**Action item:**
Give back an exact copy of the lines from the start of the material through the line bearing "start-h: start of". Include both ends and nothing else.

**Listed records:**
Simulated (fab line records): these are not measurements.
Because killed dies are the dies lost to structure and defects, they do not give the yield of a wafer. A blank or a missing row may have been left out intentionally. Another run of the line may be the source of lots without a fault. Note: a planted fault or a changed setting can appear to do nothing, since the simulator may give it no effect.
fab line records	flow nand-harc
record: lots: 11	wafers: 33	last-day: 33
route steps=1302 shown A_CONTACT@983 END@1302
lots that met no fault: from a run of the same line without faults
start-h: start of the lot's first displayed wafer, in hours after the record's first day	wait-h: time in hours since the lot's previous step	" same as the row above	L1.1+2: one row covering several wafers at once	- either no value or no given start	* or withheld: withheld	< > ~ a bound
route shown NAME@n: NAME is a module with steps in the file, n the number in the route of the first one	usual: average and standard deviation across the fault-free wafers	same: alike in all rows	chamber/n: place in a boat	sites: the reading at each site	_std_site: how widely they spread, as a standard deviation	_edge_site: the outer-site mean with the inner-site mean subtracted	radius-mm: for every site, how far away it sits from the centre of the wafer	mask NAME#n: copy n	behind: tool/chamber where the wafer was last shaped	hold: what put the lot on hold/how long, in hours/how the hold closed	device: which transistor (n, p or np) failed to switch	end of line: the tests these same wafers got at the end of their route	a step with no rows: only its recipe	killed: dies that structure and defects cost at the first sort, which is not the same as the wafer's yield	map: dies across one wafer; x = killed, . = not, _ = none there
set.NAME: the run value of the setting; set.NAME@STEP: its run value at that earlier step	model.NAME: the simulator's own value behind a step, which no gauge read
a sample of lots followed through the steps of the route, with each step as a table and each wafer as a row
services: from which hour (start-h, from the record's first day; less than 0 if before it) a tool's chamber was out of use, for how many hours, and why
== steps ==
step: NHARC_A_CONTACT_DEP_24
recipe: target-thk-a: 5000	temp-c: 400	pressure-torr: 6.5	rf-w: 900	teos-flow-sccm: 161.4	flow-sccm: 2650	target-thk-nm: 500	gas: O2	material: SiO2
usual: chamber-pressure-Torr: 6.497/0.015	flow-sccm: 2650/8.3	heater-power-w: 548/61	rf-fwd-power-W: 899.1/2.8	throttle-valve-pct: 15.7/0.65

**Your solution:**
Simulated (fab line records): these are not measurements.
Because killed dies are the dies lost to structure and defects, they do not give the yield of a wafer. A blank or a missing row may have been left out intentionally. Another run of the line may be the source of lots without a fault. Note: a planted fault or a changed setting can appear to do nothing, since the simulator may give it no effect.
fab line records	flow nand-harc
record: lots: 11	wafers: 33	last-day: 33
route steps=1302 shown A_CONTACT@983 END@1302
lots that met no fault: from a run of the same line without faults
start-h: start of the lot's first displayed wafer, in hours after the record's first day	wait-h: time in hours since the lot's previous step	" same as the row above	L1.1+2: one row covering several wafers at once	- either no value or no given start	* or withheld: withheld	< > ~ a bound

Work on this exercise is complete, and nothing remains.